**Task item:** The answer must match the listing exactly, with every line written out again.

-.-.-

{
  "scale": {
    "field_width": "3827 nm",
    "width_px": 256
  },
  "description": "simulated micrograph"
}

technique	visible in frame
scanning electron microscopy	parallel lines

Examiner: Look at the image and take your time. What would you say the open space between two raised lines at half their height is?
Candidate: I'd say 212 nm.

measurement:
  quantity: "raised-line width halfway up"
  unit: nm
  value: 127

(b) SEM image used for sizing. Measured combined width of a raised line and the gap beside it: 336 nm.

-.-.-

**Task solution:**
{
  "scale": {
    "field_width": "3827 nm",
    "width_px": 256
  },
  "description": "simulated micrograph"
}

technique	visible in frame
scanning electron microscopy	parallel lines

Examiner: Look at the image and take your time. What would you say the open space between two raised lines at half their height is?
Candidate: I'd say 212 nm.

measurement:
  quantity: "raised-line width halfway up"
  unit: nm
  value: 127

(b) SEM image used for sizing. Measured combined width of a raised line and the gap beside it: 336 nm.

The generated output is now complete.